-- Provided data --
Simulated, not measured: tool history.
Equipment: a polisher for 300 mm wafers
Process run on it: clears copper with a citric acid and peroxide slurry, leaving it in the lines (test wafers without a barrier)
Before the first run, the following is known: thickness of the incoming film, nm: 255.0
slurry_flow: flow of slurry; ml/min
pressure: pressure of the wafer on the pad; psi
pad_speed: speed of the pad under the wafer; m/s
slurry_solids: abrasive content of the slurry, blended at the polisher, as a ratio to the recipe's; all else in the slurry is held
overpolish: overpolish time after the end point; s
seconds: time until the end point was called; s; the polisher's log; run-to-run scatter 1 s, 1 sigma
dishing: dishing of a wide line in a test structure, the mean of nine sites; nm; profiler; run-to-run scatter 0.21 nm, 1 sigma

-- Task item --
An exact copy of every record is required here.

-- Problem solution --
Simulated, not measured: tool history.
Equipment: a polisher for 300 mm wafers
Process run on it: clears copper with a citric acid and peroxide slurry, leaving it in the lines (test wafers without a barrier)
Before the first run, the following is known: thickness of the incoming film, nm: 255.0
slurry_flow: flow of slurry; ml/min
pressure: pressure of the wafer on the pad; psi
pad_speed: speed of the pad under the wafer; m/s
slurry_solids: abrasive content of the slurry, blended at the polisher, as a ratio to the recipe's; all else in the slurry is held
overpolish: overpolish time after the end point; s
seconds: time until the end point was called; s; the polisher's log; run-to-run scatter 1 s, 1 sigma
dishing: dishing of a wide line in a test structure, the mean of nine sites; nm; profiler; run-to-run scatter 0.21 nm, 1 sigma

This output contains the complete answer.